§ Entries provided:
========================================
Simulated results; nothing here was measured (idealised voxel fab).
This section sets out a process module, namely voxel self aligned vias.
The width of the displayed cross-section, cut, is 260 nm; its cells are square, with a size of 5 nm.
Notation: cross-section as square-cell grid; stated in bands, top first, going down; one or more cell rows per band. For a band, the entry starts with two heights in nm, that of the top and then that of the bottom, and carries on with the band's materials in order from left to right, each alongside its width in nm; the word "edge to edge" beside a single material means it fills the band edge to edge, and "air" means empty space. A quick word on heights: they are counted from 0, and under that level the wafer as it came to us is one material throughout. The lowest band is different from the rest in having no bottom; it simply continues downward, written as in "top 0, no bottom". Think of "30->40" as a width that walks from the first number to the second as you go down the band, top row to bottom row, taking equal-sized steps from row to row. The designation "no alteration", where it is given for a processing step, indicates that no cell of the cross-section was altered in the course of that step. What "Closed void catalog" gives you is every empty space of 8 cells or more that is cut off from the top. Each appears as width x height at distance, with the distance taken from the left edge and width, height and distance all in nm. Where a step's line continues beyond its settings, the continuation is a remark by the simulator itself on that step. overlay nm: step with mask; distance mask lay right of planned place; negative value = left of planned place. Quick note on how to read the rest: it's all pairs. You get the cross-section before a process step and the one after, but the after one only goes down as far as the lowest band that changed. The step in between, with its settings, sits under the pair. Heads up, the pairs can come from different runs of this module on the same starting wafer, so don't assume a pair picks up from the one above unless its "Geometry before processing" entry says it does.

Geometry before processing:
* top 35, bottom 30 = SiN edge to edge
========================================

§ Task item:
Write out all the records above again, exactly as they stand.

§ Written reply:
Simulated results; nothing here was measured (idealised voxel fab).
This section sets out a process module, namely voxel self aligned vias.
The width of the displayed cross-section, cut, is 260 nm; its cells are square, with a size of 5 nm.
Notation: cross-section as square-cell grid; stated in bands, top first, going down; one or more cell rows per band. For a band, the entry starts with two heights in nm, that of the top and then that of the bottom, and carries on with the band's materials in order from left to right, each alongside its width in nm; the word "edge to edge" beside a single material means it fills the band edge to edge, and "air" means empty space. A quick word on heights: they are counted from 0, and under that level the wafer as it came to us is one material throughout. The lowest band is different from the rest in having no bottom; it simply continues downward, written as in "top 0, no bottom". Think of "30->40" as a width that walks from the first number to the second as you go down the band, top row to bottom row, taking equal-sized steps from row to row. The designation "no alteration", where it is given for a processing step, indicates that no cell of the cross-section was altered in the course of that step. What "Closed void catalog" gives you is every empty space of 8 cells or more that is cut off from the top. Each appears as width x height at distance, with the distance taken from the left edge and width, height and distance all in nm. Where a step's line continues beyond its settings, the continuation is a remark by the simulator itself on that step. overlay nm: step with mask; distance mask lay right of planned place; negative value = left of planned place. Quick note on how to read the rest: it's all pairs. You get the cross-section before a process step and the one after, but the after one only goes down as far as the lowest band that changed. The step in between, with its settings, sits under the pair. Heads up, the pairs can come from different runs of this module on the same starting wafer, so don't assume a pair picks up from the one above unless its "Geometry before processing" entry says it does.

Geometry before processing:
* top 35, bottom 30 = SiN edge to edge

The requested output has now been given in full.